• _Work instruction_
Copy every record below exactly as it stands.

• _Supplied entries_
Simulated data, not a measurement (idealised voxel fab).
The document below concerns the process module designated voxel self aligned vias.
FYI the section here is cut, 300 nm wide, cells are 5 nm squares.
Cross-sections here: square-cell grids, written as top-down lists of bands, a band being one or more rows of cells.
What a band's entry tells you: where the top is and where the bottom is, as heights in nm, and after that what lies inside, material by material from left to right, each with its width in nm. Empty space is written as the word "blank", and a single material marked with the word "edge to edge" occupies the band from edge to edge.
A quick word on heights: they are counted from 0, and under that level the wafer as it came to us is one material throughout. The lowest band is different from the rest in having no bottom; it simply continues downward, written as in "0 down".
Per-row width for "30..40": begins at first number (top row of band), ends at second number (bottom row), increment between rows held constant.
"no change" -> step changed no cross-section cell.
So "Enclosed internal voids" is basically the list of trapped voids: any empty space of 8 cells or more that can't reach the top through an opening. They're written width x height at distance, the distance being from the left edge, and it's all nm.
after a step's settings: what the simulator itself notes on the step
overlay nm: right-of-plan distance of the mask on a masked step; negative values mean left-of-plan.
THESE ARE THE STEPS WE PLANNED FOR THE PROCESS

• _Response_
Simulated data, not a measurement (idealised voxel fab).
The document below concerns the process module designated voxel self aligned vias.
FYI the section here is cut, 300 nm wide, cells are 5 nm squares.
Cross-sections here: square-cell grids, written as top-down lists of bands, a band being one or more rows of cells.
What a band's entry tells you: where the top is and where the bottom is, as heights in nm, and after that what lies inside, material by material from left to right, each with its width in nm. Empty space is written as the word "blank", and a single material marked with the word "edge to edge" occupies the band from edge to edge.
A quick word on heights: they are counted from 0, and under that level the wafer as it came to us is one material throughout. The lowest band is different from the rest in having no bottom; it simply continues downward, written as in "0 down".
Per-row width for "30..40": begins at first number (top row of band), ends at second number (bottom row), increment between rows held constant.
"no change" -> step changed no cross-section cell.
So "Enclosed internal voids" is basically the list of trapped voids: any empty space of 8 cells or more that can't reach the top through an opening. They're written width x height at distance, the distance being from the left edge, and it's all nm.
after a step's settings: what the simulator itself notes on the step
overlay nm: right-of-plan distance of the mask on a masked step; negative values mean left-of-plan.
THESE ARE THE STEPS WE PLANNED FOR THE PROCESS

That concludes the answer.